■ BRIEF:
Through the line that contains "2. Object or pattern shown: lines", return the data below exactly, starting at its first line; leave the rest out.

--- INFORMATION SUPPLIED Enclosed Below ---
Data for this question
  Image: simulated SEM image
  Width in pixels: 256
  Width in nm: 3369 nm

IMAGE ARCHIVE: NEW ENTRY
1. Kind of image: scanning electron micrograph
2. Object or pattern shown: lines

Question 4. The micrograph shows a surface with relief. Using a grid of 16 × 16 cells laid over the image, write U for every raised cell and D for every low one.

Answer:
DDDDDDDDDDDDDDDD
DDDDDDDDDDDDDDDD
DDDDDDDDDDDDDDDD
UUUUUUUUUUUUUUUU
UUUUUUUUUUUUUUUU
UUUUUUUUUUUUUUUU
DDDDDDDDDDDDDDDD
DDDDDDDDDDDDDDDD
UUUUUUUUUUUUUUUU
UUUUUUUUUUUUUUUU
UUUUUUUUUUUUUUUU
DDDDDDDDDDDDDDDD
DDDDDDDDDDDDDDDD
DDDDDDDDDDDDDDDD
--- End of Enclosed INFORMATION SUPPLIED ---

■ ANSWER AREA:
Data for this question
  Image: simulated SEM image
  Width in pixels: 256
  Width in nm: 3369 nm

IMAGE ARCHIVE: NEW ENTRY
1. Kind of image: scanning electron micrograph
2. Object or pattern shown: lines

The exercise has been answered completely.